> _Exercise_
When the material ends, stop; until then, set down every line exactly.

> _Supplied records_
★ ★ ★ ★

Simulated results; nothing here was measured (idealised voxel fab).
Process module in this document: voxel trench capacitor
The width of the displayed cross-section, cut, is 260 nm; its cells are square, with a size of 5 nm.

★ ★ ★ ★

> _Written response_
Simulated results; nothing here was measured (idealised voxel fab).
Process module in this document: voxel trench capacitor
The width of the displayed cross-section, cut, is 260 nm; its cells are square, with a size of 5 nm.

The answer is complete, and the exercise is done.